* * * *

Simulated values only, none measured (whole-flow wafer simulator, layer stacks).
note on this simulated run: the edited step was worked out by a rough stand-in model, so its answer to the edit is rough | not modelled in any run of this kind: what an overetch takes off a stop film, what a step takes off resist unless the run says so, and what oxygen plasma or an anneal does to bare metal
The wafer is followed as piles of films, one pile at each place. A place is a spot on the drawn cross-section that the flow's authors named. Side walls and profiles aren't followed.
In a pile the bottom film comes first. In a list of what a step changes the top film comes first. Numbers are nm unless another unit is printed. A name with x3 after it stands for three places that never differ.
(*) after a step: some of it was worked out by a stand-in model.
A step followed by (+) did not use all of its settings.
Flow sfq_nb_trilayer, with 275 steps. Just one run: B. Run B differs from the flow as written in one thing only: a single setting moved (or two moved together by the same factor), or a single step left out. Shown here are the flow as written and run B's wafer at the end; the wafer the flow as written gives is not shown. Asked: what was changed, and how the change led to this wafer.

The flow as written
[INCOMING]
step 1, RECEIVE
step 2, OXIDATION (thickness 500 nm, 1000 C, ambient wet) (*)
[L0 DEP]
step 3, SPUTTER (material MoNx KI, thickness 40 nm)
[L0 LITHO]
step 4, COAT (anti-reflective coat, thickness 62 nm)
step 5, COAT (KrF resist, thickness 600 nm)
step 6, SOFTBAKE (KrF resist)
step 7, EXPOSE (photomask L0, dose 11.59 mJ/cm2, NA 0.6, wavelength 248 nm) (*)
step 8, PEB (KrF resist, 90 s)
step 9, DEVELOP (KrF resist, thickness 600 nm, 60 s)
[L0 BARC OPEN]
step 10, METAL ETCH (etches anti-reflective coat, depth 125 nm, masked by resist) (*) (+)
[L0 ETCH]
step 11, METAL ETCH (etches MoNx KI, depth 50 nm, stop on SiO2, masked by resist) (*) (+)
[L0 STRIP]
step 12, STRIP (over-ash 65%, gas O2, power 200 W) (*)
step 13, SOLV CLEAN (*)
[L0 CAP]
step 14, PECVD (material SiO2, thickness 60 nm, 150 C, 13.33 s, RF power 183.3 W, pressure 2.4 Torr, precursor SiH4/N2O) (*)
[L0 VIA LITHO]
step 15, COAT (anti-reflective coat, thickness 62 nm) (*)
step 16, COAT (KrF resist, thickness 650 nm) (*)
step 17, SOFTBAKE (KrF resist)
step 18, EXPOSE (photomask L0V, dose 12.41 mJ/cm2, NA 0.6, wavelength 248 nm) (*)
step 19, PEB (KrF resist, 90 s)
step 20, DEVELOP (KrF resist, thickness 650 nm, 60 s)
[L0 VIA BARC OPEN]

* * * *

Write out the records above exactly, from the opening line to the line with "A step followed", including both, with nothing added.

→ **RESPONSE AREA**:
Simulated values only, none measured (whole-flow wafer simulator, layer stacks).
note on this simulated run: the edited step was worked out by a rough stand-in model, so its answer to the edit is rough | not modelled in any run of this kind: what an overetch takes off a stop film, what a step takes off resist unless the run says so, and what oxygen plasma or an anneal does to bare metal
The wafer is followed as piles of films, one pile at each place. A place is a spot on the drawn cross-section that the flow's authors named. Side walls and profiles aren't followed.
In a pile the bottom film comes first. In a list of what a step changes the top film comes first. Numbers are nm unless another unit is printed. A name with x3 after it stands for three places that never differ.
(*) after a step: some of it was worked out by a stand-in model.
A step followed by (+) did not use all of its settings.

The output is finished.